— Listed entries —
╔══

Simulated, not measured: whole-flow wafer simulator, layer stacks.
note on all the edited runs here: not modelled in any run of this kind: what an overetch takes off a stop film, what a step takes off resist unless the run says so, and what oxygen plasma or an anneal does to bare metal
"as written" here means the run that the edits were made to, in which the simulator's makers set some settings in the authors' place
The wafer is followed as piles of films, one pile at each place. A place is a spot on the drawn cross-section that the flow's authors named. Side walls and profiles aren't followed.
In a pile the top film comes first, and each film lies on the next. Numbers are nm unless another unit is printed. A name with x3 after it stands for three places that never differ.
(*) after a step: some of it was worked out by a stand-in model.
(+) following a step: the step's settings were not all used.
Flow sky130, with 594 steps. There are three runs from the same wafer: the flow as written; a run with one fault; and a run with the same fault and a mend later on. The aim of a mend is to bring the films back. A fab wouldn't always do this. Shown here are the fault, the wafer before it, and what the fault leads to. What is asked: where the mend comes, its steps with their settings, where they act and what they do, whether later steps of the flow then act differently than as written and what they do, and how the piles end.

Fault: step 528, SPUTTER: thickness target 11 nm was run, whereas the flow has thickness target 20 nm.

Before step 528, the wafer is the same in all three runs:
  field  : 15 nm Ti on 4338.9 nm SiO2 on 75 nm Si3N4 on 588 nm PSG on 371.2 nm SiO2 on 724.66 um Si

╚══

— Requirement —
The listing above needs to be retyped. Reproduce every line exactly.

— Exercise solution —
Simulated, not measured: whole-flow wafer simulator, layer stacks.
note on all the edited runs here: not modelled in any run of this kind: what an overetch takes off a stop film, what a step takes off resist unless the run says so, and what oxygen plasma or an anneal does to bare metal
"as written" here means the run that the edits were made to, in which the simulator's makers set some settings in the authors' place
The wafer is followed as piles of films, one pile at each place. A place is a spot on the drawn cross-section that the flow's authors named. Side walls and profiles aren't followed.
In a pile the top film comes first, and each film lies on the next. Numbers are nm unless another unit is printed. A name with x3 after it stands for three places that never differ.
(*) after a step: some of it was worked out by a stand-in model.
(+) following a step: the step's settings were not all used.
Flow sky130, with 594 steps. There are three runs from the same wafer: the flow as written; a run with one fault; and a run with the same fault and a mend later on. The aim of a mend is to bring the films back. A fab wouldn't always do this. Shown here are the fault, the wafer before it, and what the fault leads to. What is asked: where the mend comes, its steps with their settings, where they act and what they do, whether later steps of the flow then act differently than as written and what they do, and how the piles end.

Fault: step 528, SPUTTER: thickness target 11 nm was run, whereas the flow has thickness target 20 nm.

Before step 528, the wafer is the same in all three runs:
  field  : 15 nm Ti on 4338.9 nm SiO2 on 75 nm Si3N4 on 588 nm PSG on 371.2 nm SiO2 on 724.66 um Si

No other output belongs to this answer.